> [Requirement]
Up to and including the line containing "start_h: hours from", retype each line of the listing below exactly, beginning with the first.

> [Record set]
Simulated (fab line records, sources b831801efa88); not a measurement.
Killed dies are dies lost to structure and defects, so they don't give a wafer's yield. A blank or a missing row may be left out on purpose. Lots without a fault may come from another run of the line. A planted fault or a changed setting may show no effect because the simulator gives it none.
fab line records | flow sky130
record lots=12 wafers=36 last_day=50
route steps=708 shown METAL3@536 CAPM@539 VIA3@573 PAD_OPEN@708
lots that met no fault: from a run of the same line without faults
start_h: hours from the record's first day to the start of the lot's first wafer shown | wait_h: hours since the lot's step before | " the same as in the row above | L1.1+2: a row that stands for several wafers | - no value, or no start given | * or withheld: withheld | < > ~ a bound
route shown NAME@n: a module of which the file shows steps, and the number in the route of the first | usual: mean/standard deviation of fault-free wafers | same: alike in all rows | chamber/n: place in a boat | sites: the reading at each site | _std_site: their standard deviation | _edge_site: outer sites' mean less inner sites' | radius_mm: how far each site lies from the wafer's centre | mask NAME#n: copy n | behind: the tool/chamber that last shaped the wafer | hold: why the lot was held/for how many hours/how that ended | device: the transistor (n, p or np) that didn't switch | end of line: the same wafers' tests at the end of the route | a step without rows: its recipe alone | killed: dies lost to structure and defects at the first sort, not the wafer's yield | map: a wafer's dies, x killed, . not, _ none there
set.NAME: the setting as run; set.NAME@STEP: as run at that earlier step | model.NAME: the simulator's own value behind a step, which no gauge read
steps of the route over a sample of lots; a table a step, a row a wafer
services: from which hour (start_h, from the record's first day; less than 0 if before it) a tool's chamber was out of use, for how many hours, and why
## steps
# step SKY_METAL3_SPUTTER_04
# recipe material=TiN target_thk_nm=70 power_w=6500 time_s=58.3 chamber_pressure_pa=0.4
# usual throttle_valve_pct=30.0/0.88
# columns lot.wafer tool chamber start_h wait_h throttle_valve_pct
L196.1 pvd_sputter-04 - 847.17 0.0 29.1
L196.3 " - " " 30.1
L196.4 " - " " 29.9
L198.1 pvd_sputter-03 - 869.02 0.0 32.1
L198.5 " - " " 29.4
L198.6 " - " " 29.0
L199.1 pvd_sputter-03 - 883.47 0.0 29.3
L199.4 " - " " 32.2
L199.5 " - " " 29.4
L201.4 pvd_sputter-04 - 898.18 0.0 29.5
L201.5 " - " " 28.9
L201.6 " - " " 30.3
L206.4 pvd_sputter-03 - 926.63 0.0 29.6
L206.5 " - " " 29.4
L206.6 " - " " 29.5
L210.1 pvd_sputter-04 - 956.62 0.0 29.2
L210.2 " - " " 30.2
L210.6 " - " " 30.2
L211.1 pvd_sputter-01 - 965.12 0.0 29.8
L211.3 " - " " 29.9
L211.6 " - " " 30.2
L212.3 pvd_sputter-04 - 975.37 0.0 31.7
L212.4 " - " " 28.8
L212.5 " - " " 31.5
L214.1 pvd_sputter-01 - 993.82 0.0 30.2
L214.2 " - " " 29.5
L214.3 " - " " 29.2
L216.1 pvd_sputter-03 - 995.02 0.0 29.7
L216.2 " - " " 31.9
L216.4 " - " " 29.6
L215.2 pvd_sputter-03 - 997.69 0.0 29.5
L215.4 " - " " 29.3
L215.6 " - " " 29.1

> [Written answer]
Simulated (fab line records, sources b831801efa88); not a measurement.
Killed dies are dies lost to structure and defects, so they don't give a wafer's yield. A blank or a missing row may be left out on purpose. Lots without a fault may come from another run of the line. A planted fault or a changed setting may show no effect because the simulator gives it none.
fab line records | flow sky130
record lots=12 wafers=36 last_day=50
route steps=708 shown METAL3@536 CAPM@539 VIA3@573 PAD_OPEN@708
lots that met no fault: from a run of the same line without faults
start_h: hours from the record's first day to the start of the lot's first wafer shown | wait_h: hours since the lot's step before | " the same as in the row above | L1.1+2: a row that stands for several wafers | - no value, or no start given | * or withheld: withheld | < > ~ a bound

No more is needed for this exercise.